::::::

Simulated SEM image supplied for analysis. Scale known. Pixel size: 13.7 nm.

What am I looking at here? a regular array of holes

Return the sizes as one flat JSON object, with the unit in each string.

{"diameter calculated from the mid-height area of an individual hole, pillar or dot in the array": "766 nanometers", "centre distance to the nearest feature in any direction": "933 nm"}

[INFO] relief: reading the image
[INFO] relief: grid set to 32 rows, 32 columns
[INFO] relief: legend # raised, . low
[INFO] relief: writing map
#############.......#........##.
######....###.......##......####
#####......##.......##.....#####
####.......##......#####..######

::::::

Transcribe all of the lines in the records precisely.

Simulated SEM image supplied for analysis. Scale known. Pixel size: 13.7 nm.

What am I looking at here? a regular array of holes

Return the sizes as one flat JSON object, with the unit in each string.

{"diameter calculated from the mid-height area of an individual hole, pillar or dot in the array": "766 nanometers", "centre distance to the nearest feature in any direction": "933 nm"}

[INFO] relief: reading the image
[INFO] relief: grid set to 32 rows, 32 columns
[INFO] relief: legend # raised, . low
[INFO] relief: writing map
#############.......#........##.
######....###.......##......####
#####......##.......##.....#####
####.......##......#####..######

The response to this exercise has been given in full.